__Task item__:
What follows is a listing; give it again exactly, in its entirety.

__Provided records__:
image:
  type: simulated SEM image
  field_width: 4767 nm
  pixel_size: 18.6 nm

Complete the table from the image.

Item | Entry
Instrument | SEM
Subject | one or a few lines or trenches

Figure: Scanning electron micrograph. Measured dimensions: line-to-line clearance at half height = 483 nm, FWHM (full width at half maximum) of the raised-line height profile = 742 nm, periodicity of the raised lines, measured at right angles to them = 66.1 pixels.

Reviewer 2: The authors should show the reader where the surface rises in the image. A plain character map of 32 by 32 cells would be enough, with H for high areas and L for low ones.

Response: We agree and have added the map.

__Exercise answer__:
image:
  type: simulated SEM image
  field_width: 4767 nm
  pixel_size: 18.6 nm

Complete the table from the image.

Item | Entry
Instrument | SEM
Subject | one or a few lines or trenches

Figure: Scanning electron micrograph. Measured dimensions: line-to-line clearance at half height = 483 nm, FWHM (full width at half maximum) of the raised-line height profile = 742 nm, periodicity of the raised lines, measured at right angles to them = 66.1 pixels.

Reviewer 2: The authors should show the reader where the surface rises in the image. A plain character map of 32 by 32 cells would be enough, with H for high areas and L for low ones.

Response: We agree and have added the map.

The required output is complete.